§ **ACTIVITY**: Output nothing but the lines from the first line of the entries to the line with "above | in truth", inclusive, exactly as they read.

◇ ◇ ◇ ◇ ◇
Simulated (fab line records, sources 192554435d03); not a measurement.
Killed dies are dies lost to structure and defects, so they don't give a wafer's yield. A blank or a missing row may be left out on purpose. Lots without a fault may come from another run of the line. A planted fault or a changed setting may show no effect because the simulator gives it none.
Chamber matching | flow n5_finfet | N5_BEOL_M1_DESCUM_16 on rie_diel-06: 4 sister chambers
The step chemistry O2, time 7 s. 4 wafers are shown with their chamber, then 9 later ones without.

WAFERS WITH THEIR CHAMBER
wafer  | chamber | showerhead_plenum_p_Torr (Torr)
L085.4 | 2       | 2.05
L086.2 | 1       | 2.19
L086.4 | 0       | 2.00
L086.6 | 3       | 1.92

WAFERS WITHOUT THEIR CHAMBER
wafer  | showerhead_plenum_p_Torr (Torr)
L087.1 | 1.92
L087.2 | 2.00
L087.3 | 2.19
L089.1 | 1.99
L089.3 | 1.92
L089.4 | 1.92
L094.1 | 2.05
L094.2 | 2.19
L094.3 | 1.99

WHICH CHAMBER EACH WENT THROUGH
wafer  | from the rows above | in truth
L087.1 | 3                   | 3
◇ ◇ ◇ ◇ ◇

§ **SOLUTION**:
Simulated (fab line records, sources 192554435d03); not a measurement.
Killed dies are dies lost to structure and defects, so they don't give a wafer's yield. A blank or a missing row may be left out on purpose. Lots without a fault may come from another run of the line. A planted fault or a changed setting may show no effect because the simulator gives it none.
Chamber matching | flow n5_finfet | N5_BEOL_M1_DESCUM_16 on rie_diel-06: 4 sister chambers
The step chemistry O2, time 7 s. 4 wafers are shown with their chamber, then 9 later ones without.

WAFERS WITH THEIR CHAMBER
wafer  | chamber | showerhead_plenum_p_Torr (Torr)
L085.4 | 2       | 2.05
L086.2 | 1       | 2.19
L086.4 | 0       | 2.00
L086.6 | 3       | 1.92

WAFERS WITHOUT THEIR CHAMBER
wafer  | showerhead_plenum_p_Torr (Torr)
L087.1 | 1.92
L087.2 | 2.00
L087.3 | 2.19
L089.1 | 1.99
L089.3 | 1.92
L089.4 | 1.92
L094.1 | 2.05
L094.2 | 2.19
L094.3 | 1.99

WHICH CHAMBER EACH WENT THROUGH
wafer  | from the rows above | in truth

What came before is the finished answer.